-- Extracted material --
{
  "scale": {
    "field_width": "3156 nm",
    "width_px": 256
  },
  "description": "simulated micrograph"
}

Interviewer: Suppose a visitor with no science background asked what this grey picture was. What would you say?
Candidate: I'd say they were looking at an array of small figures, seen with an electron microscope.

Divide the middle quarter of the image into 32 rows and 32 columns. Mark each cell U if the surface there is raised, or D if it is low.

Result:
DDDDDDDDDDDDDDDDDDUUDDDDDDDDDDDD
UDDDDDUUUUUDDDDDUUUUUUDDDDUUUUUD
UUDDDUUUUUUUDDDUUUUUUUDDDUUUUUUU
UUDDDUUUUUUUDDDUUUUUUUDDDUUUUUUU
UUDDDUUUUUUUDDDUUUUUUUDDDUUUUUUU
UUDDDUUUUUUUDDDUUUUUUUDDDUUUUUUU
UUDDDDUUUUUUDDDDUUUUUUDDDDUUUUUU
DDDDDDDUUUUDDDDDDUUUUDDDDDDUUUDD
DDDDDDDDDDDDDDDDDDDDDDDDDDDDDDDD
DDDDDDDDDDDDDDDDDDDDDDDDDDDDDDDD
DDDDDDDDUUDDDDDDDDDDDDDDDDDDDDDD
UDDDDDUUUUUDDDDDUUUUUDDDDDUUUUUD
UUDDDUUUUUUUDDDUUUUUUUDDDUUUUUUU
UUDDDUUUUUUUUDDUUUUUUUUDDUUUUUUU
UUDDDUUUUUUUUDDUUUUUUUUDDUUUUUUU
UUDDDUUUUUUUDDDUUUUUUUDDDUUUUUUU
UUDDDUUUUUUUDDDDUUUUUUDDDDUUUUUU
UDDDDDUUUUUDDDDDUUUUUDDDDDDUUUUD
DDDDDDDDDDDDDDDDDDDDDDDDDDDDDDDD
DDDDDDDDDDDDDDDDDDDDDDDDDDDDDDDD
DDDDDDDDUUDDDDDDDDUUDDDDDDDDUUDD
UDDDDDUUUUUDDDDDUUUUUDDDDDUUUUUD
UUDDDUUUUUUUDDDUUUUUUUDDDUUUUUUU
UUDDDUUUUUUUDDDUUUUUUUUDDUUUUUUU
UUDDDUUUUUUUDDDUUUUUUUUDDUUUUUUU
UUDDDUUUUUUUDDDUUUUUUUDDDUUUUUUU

-- Work item --
With the line that has "Interviewer: Suppose a" as the first and the line that has "DDDDDDDDUUDDDDDDDDDDDDDDDDDDDDDD" as the last, repeat exactly that run of lines above and no more.

-- Written response --
Interviewer: Suppose a visitor with no science background asked what this grey picture was. What would you say?
Candidate: I'd say they were looking at an array of small figures, seen with an electron microscope.

Divide the middle quarter of the image into 32 rows and 32 columns. Mark each cell U if the surface there is raised, or D if it is low.

Result:
DDDDDDDDDDDDDDDDDDUUDDDDDDDDDDDD
UDDDDDUUUUUDDDDDUUUUUUDDDDUUUUUD
UUDDDUUUUUUUDDDUUUUUUUDDDUUUUUUU
UUDDDUUUUUUUDDDUUUUUUUDDDUUUUUUU
UUDDDUUUUUUUDDDUUUUUUUDDDUUUUUUU
UUDDDUUUUUUUDDDUUUUUUUDDDUUUUUUU
UUDDDDUUUUUUDDDDUUUUUUDDDDUUUUUU
DDDDDDDUUUUDDDDDDUUUUDDDDDDUUUDD
DDDDDDDDDDDDDDDDDDDDDDDDDDDDDDDD
DDDDDDDDDDDDDDDDDDDDDDDDDDDDDDDD
DDDDDDDDUUDDDDDDDDDDDDDDDDDDDDDD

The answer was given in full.